ASSIGNED TASK. In the data below, one line contains "WAFERS, EACH WITH ITS CHAMBER" and a later one contains "within a chamber". Print both, with every line between them, exactly and alone.

********

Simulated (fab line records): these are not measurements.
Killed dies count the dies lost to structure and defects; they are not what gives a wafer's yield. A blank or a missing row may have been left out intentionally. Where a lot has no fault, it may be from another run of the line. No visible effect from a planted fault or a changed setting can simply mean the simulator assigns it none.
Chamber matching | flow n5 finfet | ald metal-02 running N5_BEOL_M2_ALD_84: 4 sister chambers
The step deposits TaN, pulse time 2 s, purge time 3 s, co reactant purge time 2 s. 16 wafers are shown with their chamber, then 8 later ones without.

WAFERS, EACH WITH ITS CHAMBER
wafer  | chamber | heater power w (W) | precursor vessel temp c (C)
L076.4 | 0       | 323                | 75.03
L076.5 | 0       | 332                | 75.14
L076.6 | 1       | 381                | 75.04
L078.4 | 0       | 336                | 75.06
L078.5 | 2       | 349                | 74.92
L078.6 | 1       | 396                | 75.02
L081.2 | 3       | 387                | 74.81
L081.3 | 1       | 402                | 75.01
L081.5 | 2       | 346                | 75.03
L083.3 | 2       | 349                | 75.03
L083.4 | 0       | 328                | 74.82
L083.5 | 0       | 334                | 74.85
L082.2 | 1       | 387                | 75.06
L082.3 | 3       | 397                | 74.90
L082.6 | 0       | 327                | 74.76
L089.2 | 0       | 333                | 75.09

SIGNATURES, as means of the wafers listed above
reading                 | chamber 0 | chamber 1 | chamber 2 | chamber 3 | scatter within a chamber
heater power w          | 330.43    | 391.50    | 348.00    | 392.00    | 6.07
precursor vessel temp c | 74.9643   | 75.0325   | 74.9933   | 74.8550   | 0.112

********

TASK ANSWER.
WAFERS, EACH WITH ITS CHAMBER
wafer  | chamber | heater power w (W) | precursor vessel temp c (C)
L076.4 | 0       | 323                | 75.03
L076.5 | 0       | 332                | 75.14
L076.6 | 1       | 381                | 75.04
L078.4 | 0       | 336                | 75.06
L078.5 | 2       | 349                | 74.92
L078.6 | 1       | 396                | 75.02
L081.2 | 3       | 387                | 74.81
L081.3 | 1       | 402                | 75.01
L081.5 | 2       | 346                | 75.03
L083.3 | 2       | 349                | 75.03
L083.4 | 0       | 328                | 74.82
L083.5 | 0       | 334                | 74.85
L082.2 | 1       | 387                | 75.06
L082.3 | 3       | 397                | 74.90
L082.6 | 0       | 327                | 74.76
L089.2 | 0       | 333                | 75.09

SIGNATURES, as means of the wafers listed above
reading                 | chamber 0 | chamber 1 | chamber 2 | chamber 3 | scatter within a chamber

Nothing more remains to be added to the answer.